ACTIVITY: Transcribe exactly the lines that begin the material and continue through the line containing "Each place is". Leave out whatever follows.

══ LISTED RECORDS ══
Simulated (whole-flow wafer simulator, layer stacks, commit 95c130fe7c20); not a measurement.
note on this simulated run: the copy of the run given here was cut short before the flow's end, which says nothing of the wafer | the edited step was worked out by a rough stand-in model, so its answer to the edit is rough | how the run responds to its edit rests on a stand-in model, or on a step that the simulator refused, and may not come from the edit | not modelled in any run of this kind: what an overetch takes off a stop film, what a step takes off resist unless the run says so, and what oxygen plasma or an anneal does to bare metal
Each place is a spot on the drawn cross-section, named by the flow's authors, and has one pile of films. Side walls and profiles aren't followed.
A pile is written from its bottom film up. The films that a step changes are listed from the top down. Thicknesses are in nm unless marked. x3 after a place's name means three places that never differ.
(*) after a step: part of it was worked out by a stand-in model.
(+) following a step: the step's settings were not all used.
═══

WRITTEN RESPONSE:
Simulated (whole-flow wafer simulator, layer stacks, commit 95c130fe7c20); not a measurement.
note on this simulated run: the copy of the run given here was cut short before the flow's end, which says nothing of the wafer | the edited step was worked out by a rough stand-in model, so its answer to the edit is rough | how the run responds to its edit rests on a stand-in model, or on a step that the simulator refused, and may not come from the edit | not modelled in any run of this kind: what an overetch takes off a stop film, what a step takes off resist unless the run says so, and what oxygen plasma or an anneal does to bare metal
Each place is a spot on the drawn cross-section, named by the flow's authors, and has one pile of films. Side walls and profiles aren't followed.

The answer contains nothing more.